Material supplied ▸
══════════════════════════════

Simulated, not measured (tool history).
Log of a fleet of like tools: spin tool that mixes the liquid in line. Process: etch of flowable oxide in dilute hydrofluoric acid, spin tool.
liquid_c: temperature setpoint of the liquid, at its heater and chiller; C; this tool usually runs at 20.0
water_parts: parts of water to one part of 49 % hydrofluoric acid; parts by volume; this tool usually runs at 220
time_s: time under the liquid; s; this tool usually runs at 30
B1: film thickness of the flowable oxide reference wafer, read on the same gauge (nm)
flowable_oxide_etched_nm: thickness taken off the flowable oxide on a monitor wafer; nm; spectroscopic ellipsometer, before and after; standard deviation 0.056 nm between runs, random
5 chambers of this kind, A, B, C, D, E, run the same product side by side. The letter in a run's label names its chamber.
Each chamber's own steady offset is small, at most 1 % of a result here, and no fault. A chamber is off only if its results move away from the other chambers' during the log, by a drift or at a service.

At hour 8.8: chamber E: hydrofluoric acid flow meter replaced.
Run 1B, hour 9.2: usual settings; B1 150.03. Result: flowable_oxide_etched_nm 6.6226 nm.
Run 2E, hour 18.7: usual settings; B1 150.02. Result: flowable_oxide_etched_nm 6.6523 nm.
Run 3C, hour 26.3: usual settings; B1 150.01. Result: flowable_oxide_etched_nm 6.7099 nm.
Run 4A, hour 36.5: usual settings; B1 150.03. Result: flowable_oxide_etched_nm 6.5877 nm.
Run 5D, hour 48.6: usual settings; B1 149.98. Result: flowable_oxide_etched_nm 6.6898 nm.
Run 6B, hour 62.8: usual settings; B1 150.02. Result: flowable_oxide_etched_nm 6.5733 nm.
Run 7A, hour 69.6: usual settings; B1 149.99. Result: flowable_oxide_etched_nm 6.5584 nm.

══════════════════════════════

Activity ▸ Please reproduce each line above exactly as written.

Answer space ▸
Simulated, not measured (tool history).
Log of a fleet of like tools: spin tool that mixes the liquid in line. Process: etch of flowable oxide in dilute hydrofluoric acid, spin tool.
liquid_c: temperature setpoint of the liquid, at its heater and chiller; C; this tool usually runs at 20.0
water_parts: parts of water to one part of 49 % hydrofluoric acid; parts by volume; this tool usually runs at 220
time_s: time under the liquid; s; this tool usually runs at 30
B1: film thickness of the flowable oxide reference wafer, read on the same gauge (nm)
flowable_oxide_etched_nm: thickness taken off the flowable oxide on a monitor wafer; nm; spectroscopic ellipsometer, before and after; standard deviation 0.056 nm between runs, random
5 chambers of this kind, A, B, C, D, E, run the same product side by side. The letter in a run's label names its chamber.
Each chamber's own steady offset is small, at most 1 % of a result here, and no fault. A chamber is off only if its results move away from the other chambers' during the log, by a drift or at a service.

At hour 8.8: chamber E: hydrofluoric acid flow meter replaced.
Run 1B, hour 9.2: usual settings; B1 150.03. Result: flowable_oxide_etched_nm 6.6226 nm.
Run 2E, hour 18.7: usual settings; B1 150.02. Result: flowable_oxide_etched_nm 6.6523 nm.
Run 3C, hour 26.3: usual settings; B1 150.01. Result: flowable_oxide_etched_nm 6.7099 nm.
Run 4A, hour 36.5: usual settings; B1 150.03. Result: flowable_oxide_etched_nm 6.5877 nm.
Run 5D, hour 48.6: usual settings; B1 149.98. Result: flowable_oxide_etched_nm 6.6898 nm.
Run 6B, hour 62.8: usual settings; B1 150.02. Result: flowable_oxide_etched_nm 6.5733 nm.
Run 7A, hour 69.6: usual settings; B1 149.99. Result: flowable_oxide_etched_nm 6.5584 nm.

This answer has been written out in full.